........
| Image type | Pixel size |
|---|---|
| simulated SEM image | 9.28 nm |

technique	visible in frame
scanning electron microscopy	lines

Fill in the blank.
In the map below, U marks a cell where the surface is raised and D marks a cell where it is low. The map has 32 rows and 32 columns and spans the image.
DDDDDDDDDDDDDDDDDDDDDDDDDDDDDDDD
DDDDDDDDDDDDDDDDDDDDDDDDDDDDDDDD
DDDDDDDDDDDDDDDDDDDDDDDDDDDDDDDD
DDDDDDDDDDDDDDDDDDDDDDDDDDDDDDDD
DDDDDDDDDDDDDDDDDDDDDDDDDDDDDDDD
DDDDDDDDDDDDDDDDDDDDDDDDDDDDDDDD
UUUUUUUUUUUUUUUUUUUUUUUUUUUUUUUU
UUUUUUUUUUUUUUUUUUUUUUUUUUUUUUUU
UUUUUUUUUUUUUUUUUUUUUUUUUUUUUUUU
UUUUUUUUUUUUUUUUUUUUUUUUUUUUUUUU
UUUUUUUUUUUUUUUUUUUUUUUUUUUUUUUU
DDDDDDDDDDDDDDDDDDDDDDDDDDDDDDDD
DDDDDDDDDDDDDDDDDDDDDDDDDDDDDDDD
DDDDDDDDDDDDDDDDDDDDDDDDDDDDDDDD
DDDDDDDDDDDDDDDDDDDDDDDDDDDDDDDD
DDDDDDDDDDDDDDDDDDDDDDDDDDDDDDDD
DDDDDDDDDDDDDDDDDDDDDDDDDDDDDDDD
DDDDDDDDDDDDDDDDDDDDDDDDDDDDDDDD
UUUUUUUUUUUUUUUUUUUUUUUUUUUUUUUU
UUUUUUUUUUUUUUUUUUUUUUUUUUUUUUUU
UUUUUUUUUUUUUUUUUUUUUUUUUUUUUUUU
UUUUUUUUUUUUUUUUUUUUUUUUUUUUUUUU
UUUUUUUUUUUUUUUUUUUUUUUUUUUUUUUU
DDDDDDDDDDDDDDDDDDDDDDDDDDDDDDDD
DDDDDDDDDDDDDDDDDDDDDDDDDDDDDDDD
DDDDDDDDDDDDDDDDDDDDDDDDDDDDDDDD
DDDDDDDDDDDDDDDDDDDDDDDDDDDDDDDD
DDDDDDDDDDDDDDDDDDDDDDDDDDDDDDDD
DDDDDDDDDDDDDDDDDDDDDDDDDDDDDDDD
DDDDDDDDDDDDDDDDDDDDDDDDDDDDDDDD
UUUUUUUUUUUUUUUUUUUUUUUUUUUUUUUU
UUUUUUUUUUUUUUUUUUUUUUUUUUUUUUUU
........

## Exercise
Reprint the data above from the opening line to the line holding "Fill in the blank.", inclusive, and nothing else.

## Answer space
| Image type | Pixel size |
|---|---|
| simulated SEM image | 9.28 nm |

technique	visible in frame
scanning electron microscopy	lines

Fill in the blank.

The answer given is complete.